Once you reach the line containing "11 op CMP | height nm 40" in the data below, restate each line word for word up to and including the one containing "16 op STRIP | etch materials resist".

━━━━━ RECORDS SHOWN

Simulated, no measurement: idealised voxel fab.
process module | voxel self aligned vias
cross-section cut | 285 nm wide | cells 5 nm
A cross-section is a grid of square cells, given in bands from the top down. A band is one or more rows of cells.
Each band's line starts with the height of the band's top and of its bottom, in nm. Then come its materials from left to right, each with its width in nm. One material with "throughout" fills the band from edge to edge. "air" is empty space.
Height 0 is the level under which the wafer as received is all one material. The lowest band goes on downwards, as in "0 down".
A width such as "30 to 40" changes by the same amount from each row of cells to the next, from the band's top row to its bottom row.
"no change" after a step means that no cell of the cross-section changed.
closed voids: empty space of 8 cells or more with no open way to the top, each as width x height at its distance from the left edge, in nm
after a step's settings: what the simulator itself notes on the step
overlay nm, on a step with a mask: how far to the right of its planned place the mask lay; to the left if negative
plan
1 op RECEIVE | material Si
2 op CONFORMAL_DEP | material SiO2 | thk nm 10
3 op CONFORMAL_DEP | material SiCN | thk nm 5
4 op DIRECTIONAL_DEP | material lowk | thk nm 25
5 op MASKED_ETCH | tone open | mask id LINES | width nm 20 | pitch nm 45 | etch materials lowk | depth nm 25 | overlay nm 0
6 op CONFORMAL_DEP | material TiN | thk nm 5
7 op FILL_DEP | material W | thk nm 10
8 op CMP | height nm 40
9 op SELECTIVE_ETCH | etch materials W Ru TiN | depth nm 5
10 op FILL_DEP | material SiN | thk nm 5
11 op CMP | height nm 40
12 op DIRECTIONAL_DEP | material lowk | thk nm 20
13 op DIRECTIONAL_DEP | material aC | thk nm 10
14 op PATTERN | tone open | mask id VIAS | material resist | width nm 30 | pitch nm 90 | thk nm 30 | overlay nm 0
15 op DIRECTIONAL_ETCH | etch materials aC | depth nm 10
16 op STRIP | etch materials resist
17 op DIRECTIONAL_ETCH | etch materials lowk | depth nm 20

━━━━━━━━━━

§ **WRITTEN RESPONSE**:
11 op CMP | height nm 40
12 op DIRECTIONAL_DEP | material lowk | thk nm 20
13 op DIRECTIONAL_DEP | material aC | thk nm 10
14 op PATTERN | tone open | mask id VIAS | material resist | width nm 30 | pitch nm 90 | thk nm 30 | overlay nm 0
15 op DIRECTIONAL_ETCH | etch materials aC | depth nm 10
16 op STRIP | etch materials resist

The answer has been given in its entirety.